##############################
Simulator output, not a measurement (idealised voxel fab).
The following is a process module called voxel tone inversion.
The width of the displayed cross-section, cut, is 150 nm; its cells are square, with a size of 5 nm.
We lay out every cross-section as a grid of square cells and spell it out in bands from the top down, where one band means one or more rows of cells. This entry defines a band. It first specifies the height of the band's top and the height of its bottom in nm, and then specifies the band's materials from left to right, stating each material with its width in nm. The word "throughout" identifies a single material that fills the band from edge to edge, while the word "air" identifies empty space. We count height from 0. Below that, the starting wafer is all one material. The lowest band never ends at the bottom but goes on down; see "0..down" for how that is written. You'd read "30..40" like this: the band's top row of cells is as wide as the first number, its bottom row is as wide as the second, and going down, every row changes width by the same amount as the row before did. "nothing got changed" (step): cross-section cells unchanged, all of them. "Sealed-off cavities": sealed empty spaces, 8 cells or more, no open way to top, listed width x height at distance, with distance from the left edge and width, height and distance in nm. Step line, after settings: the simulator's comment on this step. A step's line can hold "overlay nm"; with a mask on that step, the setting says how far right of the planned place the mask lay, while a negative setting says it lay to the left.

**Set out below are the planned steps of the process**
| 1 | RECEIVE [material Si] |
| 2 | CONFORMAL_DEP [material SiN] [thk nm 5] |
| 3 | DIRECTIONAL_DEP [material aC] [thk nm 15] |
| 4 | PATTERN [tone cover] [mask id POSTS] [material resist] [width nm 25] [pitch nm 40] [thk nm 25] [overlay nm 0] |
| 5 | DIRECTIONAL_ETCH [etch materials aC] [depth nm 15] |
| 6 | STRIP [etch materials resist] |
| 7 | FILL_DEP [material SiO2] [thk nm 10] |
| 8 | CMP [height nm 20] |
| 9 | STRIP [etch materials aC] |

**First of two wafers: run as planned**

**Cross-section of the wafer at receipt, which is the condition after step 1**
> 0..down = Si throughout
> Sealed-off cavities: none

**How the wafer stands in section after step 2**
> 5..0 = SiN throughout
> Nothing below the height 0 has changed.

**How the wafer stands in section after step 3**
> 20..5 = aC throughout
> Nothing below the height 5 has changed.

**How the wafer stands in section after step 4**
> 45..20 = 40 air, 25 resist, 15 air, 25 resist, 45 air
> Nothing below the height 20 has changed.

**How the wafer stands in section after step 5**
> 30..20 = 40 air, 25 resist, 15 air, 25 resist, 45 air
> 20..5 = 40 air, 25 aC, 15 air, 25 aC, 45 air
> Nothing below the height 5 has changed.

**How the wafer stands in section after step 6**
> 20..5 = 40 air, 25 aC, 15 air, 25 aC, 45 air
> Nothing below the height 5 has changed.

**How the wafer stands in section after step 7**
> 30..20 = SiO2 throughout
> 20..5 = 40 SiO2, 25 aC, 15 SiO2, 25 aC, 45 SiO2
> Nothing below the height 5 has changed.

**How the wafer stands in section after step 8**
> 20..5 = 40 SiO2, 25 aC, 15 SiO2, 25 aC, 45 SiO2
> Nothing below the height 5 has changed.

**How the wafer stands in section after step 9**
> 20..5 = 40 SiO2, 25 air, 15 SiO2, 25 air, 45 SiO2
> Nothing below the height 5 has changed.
##############################

The answer must consist solely of the lines from the first line of the data to the line holding "materials aC] |", each given again exactly.

▶ EXERCISE RESULT:
Simulator output, not a measurement (idealised voxel fab).
The following is a process module called voxel tone inversion.
The width of the displayed cross-section, cut, is 150 nm; its cells are square, with a size of 5 nm.
We lay out every cross-section as a grid of square cells and spell it out in bands from the top down, where one band means one or more rows of cells. This entry defines a band. It first specifies the height of the band's top and the height of its bottom in nm, and then specifies the band's materials from left to right, stating each material with its width in nm. The word "throughout" identifies a single material that fills the band from edge to edge, while the word "air" identifies empty space. We count height from 0. Below that, the starting wafer is all one material. The lowest band never ends at the bottom but goes on down; see "0..down" for how that is written. You'd read "30..40" like this: the band's top row of cells is as wide as the first number, its bottom row is as wide as the second, and going down, every row changes width by the same amount as the row before did. "nothing got changed" (step): cross-section cells unchanged, all of them. "Sealed-off cavities": sealed empty spaces, 8 cells or more, no open way to top, listed width x height at distance, with distance from the left edge and width, height and distance in nm. Step line, after settings: the simulator's comment on this step. A step's line can hold "overlay nm"; with a mask on that step, the setting says how far right of the planned place the mask lay, while a negative setting says it lay to the left.

**Set out below are the planned steps of the process**
| 1 | RECEIVE [material Si] |
| 2 | CONFORMAL_DEP [material SiN] [thk nm 5] |
| 3 | DIRECTIONAL_DEP [material aC] [thk nm 15] |
| 4 | PATTERN [tone cover] [mask id POSTS] [material resist] [width nm 25] [pitch nm 40] [thk nm 25] [overlay nm 0] |
| 5 | DIRECTIONAL_ETCH [etch materials aC] [depth nm 15] |
| 6 | STRIP [etch materials resist] |
| 7 | FILL_DEP [material SiO2] [thk nm 10] |
| 8 | CMP [height nm 20] |
| 9 | STRIP [etch materials aC] |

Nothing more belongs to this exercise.